Could you retype, exactly as written, every line from the top of the records through the line that contains "9.179 | 86.33 |"?

--

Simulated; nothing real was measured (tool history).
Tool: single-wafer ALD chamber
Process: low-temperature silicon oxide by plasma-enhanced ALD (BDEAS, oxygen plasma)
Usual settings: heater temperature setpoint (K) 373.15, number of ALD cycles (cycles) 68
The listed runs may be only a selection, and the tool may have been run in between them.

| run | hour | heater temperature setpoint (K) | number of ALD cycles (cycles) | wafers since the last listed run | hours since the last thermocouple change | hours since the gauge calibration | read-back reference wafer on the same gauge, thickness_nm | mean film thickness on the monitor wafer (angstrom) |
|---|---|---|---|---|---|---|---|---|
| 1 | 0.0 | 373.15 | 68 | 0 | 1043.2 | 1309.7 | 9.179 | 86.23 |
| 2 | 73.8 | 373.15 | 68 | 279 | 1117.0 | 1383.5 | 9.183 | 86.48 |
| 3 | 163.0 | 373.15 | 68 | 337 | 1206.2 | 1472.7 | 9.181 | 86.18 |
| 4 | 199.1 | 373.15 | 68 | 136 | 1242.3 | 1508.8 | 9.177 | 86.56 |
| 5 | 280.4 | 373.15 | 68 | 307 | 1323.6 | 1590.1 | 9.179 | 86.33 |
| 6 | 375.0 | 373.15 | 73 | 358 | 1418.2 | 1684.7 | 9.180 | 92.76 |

--

## ANSWER AREA
Simulated; nothing real was measured (tool history).
Tool: single-wafer ALD chamber
Process: low-temperature silicon oxide by plasma-enhanced ALD (BDEAS, oxygen plasma)
Usual settings: heater temperature setpoint (K) 373.15, number of ALD cycles (cycles) 68
The listed runs may be only a selection, and the tool may have been run in between them.

| run | hour | heater temperature setpoint (K) | number of ALD cycles (cycles) | wafers since the last listed run | hours since the last thermocouple change | hours since the gauge calibration | read-back reference wafer on the same gauge, thickness_nm | mean film thickness on the monitor wafer (angstrom) |
|---|---|---|---|---|---|---|---|---|
| 1 | 0.0 | 373.15 | 68 | 0 | 1043.2 | 1309.7 | 9.179 | 86.23 |
| 2 | 73.8 | 373.15 | 68 | 279 | 1117.0 | 1383.5 | 9.183 | 86.48 |
| 3 | 163.0 | 373.15 | 68 | 337 | 1206.2 | 1472.7 | 9.181 | 86.18 |
| 4 | 199.1 | 373.15 | 68 | 136 | 1242.3 | 1508.8 | 9.177 | 86.56 |
| 5 | 280.4 | 373.15 | 68 | 307 | 1323.6 | 1590.1 | 9.179 | 86.33 |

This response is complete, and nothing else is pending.